▶ [SOURCE MATERIAL]
◆ ◆ ◆ ◆

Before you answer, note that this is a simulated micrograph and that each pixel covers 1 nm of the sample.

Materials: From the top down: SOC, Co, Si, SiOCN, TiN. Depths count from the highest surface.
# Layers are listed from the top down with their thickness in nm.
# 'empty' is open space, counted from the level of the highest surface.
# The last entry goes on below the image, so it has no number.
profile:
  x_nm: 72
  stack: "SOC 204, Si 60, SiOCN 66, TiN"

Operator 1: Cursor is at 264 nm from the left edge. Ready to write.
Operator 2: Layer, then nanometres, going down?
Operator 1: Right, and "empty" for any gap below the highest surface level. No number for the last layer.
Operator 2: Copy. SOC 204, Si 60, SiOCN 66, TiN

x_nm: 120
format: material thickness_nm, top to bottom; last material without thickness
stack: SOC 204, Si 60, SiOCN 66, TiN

◆ ◆ ◆ ◆

▶ [WORK ORDER]
With the first line being the one containing "Operator 1: Cursor" and the last line the one containing "format: material thickness_nm, top", transcribe exactly the lines above that fall in that range.

▶ [YOUR RESPONSE]
Operator 1: Cursor is at 264 nm from the left edge. Ready to write.
Operator 2: Layer, then nanometres, going down?
Operator 1: Right, and "empty" for any gap below the highest surface level. No number for the last layer.
Operator 2: Copy. SOC 204, Si 60, SiOCN 66, TiN

x_nm: 120
format: material thickness_nm, top to bottom; last material without thickness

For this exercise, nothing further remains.